Write the entries out in full, matching them exactly.

# [Entries provided]
——
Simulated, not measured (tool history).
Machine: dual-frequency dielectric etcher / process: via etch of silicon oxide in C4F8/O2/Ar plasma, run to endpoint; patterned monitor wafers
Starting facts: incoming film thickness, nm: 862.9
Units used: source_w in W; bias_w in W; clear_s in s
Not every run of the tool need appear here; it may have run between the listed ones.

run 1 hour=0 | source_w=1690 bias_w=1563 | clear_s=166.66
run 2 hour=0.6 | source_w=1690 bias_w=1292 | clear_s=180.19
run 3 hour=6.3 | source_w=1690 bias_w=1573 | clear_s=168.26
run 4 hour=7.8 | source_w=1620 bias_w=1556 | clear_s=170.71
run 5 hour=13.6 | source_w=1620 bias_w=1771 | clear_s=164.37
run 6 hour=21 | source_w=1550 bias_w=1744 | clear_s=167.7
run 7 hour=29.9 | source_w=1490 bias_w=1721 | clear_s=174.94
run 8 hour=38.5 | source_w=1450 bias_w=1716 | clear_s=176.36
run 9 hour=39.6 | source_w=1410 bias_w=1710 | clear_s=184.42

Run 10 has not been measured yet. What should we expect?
——

# [Written answer]
Simulated, not measured (tool history).
Machine: dual-frequency dielectric etcher / process: via etch of silicon oxide in C4F8/O2/Ar plasma, run to endpoint; patterned monitor wafers
Starting facts: incoming film thickness, nm: 862.9
Units used: source_w in W; bias_w in W; clear_s in s
Not every run of the tool need appear here; it may have run between the listed ones.

run 1 hour=0 | source_w=1690 bias_w=1563 | clear_s=166.66
run 2 hour=0.6 | source_w=1690 bias_w=1292 | clear_s=180.19
run 3 hour=6.3 | source_w=1690 bias_w=1573 | clear_s=168.26
run 4 hour=7.8 | source_w=1620 bias_w=1556 | clear_s=170.71
run 5 hour=13.6 | source_w=1620 bias_w=1771 | clear_s=164.37
run 6 hour=21 | source_w=1550 bias_w=1744 | clear_s=167.7
run 7 hour=29.9 | source_w=1490 bias_w=1721 | clear_s=174.94
run 8 hour=38.5 | source_w=1450 bias_w=1716 | clear_s=176.36
run 9 hour=39.6 | source_w=1410 bias_w=1710 | clear_s=184.42

Run 10 has not been measured yet. What should we expect?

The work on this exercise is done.